In the material below, find the line containing "12,176.8,125,1.00,1.00,1.00,1.00,48,1035.4,81.1,77.5,78.8" and the line containing "22,289.6,155,1.00,1.00,1.00,1.30,34,1028.6,62.5,60.4,60.1", then reproduce exactly both of them and every line between, and nothing else.

--- Available data Enclosed Below ---
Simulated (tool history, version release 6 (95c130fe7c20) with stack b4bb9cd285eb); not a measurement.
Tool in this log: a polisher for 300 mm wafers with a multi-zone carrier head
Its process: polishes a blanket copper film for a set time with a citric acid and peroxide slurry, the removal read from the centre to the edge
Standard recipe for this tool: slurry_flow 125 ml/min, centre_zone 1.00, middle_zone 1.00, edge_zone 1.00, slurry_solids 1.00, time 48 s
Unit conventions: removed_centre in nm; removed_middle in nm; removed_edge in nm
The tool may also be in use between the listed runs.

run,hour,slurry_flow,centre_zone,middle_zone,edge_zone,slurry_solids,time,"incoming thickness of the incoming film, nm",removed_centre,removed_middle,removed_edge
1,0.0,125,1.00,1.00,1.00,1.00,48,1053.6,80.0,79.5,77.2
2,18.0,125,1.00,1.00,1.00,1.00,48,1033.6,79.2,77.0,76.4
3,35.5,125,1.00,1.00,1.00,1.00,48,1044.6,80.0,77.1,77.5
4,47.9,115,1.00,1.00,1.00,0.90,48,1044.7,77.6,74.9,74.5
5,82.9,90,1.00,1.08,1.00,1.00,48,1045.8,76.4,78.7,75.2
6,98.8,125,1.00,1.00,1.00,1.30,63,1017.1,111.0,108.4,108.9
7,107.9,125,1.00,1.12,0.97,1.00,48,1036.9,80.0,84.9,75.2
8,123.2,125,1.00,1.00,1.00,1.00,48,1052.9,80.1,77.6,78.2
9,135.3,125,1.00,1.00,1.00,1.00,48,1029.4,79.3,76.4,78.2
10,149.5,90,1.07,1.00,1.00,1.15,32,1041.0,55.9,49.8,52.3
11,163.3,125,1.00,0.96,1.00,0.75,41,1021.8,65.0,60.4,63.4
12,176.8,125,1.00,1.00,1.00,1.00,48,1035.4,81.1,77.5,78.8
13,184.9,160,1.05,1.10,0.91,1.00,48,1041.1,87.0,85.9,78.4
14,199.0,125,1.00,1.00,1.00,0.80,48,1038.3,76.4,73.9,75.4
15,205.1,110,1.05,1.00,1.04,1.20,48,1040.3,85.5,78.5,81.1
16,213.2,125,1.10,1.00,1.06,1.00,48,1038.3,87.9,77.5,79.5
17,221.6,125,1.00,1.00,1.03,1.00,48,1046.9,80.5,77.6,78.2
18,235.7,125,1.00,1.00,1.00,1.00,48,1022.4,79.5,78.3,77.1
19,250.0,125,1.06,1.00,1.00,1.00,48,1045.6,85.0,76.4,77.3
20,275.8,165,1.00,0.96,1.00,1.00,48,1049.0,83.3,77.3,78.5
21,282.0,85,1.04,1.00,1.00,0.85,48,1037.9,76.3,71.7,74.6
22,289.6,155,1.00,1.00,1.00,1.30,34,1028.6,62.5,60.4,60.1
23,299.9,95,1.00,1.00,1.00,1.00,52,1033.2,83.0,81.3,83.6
--- End of Enclosed Available data ---

• [Worked solution]
12,176.8,125,1.00,1.00,1.00,1.00,48,1035.4,81.1,77.5,78.8
13,184.9,160,1.05,1.10,0.91,1.00,48,1041.1,87.0,85.9,78.4
14,199.0,125,1.00,1.00,1.00,0.80,48,1038.3,76.4,73.9,75.4
15,205.1,110,1.05,1.00,1.04,1.20,48,1040.3,85.5,78.5,81.1
16,213.2,125,1.10,1.00,1.06,1.00,48,1038.3,87.9,77.5,79.5
17,221.6,125,1.00,1.00,1.03,1.00,48,1046.9,80.5,77.6,78.2
18,235.7,125,1.00,1.00,1.00,1.00,48,1022.4,79.5,78.3,77.1
19,250.0,125,1.06,1.00,1.00,1.00,48,1045.6,85.0,76.4,77.3
20,275.8,165,1.00,0.96,1.00,1.00,48,1049.0,83.3,77.3,78.5
21,282.0,85,1.04,1.00,1.00,0.85,48,1037.9,76.3,71.7,74.6
22,289.6,155,1.00,1.00,1.00,1.30,34,1028.6,62.5,60.4,60.1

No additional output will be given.